## Work task
The records follow. Copy each one exactly.

Content starts
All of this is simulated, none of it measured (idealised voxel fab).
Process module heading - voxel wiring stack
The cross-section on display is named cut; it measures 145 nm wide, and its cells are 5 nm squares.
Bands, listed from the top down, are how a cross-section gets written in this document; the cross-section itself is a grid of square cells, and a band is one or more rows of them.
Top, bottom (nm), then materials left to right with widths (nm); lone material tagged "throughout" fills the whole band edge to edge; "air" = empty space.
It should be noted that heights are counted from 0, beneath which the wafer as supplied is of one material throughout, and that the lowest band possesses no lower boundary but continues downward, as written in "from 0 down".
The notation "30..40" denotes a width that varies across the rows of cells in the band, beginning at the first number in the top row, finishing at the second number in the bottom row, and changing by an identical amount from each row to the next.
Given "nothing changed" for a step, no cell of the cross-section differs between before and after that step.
Content ends

## Result
All of this is simulated, none of it measured (idealised voxel fab).
Process module heading - voxel wiring stack
The cross-section on display is named cut; it measures 145 nm wide, and its cells are 5 nm squares.
Bands, listed from the top down, are how a cross-section gets written in this document; the cross-section itself is a grid of square cells, and a band is one or more rows of them.
Top, bottom (nm), then materials left to right with widths (nm); lone material tagged "throughout" fills the whole band edge to edge; "air" = empty space.
It should be noted that heights are counted from 0, beneath which the wafer as supplied is of one material throughout, and that the lowest band possesses no lower boundary but continues downward, as written in "from 0 down".
The notation "30..40" denotes a width that varies across the rows of cells in the band, beginning at the first number in the top row, finishing at the second number in the bottom row, and changing by an identical amount from each row to the next.
Given "nothing changed" for a step, no cell of the cross-section differs between before and after that step.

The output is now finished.